ASSIGNMENT:
Every line of the data below needs to be reproduced exactly.

EXTRACTED INFORMATION:
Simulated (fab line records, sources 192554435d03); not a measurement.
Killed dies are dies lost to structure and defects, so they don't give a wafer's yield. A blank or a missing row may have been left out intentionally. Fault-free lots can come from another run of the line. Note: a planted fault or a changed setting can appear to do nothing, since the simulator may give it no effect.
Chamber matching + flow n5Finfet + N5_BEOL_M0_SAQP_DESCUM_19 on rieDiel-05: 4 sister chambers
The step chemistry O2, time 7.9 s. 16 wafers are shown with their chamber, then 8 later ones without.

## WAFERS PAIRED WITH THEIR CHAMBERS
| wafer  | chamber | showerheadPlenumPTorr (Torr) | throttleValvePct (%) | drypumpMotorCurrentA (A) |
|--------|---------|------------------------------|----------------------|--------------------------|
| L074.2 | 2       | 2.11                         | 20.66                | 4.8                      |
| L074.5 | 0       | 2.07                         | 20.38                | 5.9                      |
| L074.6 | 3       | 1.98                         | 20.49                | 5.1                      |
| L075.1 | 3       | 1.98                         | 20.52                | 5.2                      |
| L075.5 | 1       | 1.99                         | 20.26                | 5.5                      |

EXERCISE OUTPUT:
Simulated (fab line records, sources 192554435d03); not a measurement.
Killed dies are dies lost to structure and defects, so they don't give a wafer's yield. A blank or a missing row may have been left out intentionally. Fault-free lots can come from another run of the line. Note: a planted fault or a changed setting can appear to do nothing, since the simulator may give it no effect.
Chamber matching + flow n5Finfet + N5_BEOL_M0_SAQP_DESCUM_19 on rieDiel-05: 4 sister chambers
The step chemistry O2, time 7.9 s. 16 wafers are shown with their chamber, then 8 later ones without.

## WAFERS PAIRED WITH THEIR CHAMBERS
| wafer  | chamber | showerheadPlenumPTorr (Torr) | throttleValvePct (%) | drypumpMotorCurrentA (A) |
|--------|---------|------------------------------|----------------------|--------------------------|
| L074.2 | 2       | 2.11                         | 20.66                | 4.8                      |
| L074.5 | 0       | 2.07                         | 20.38                | 5.9                      |
| L074.6 | 3       | 1.98                         | 20.49                | 5.1                      |
| L075.1 | 3       | 1.98                         | 20.52                | 5.2                      |
| L075.5 | 1       | 1.99                         | 20.26                | 5.5                      |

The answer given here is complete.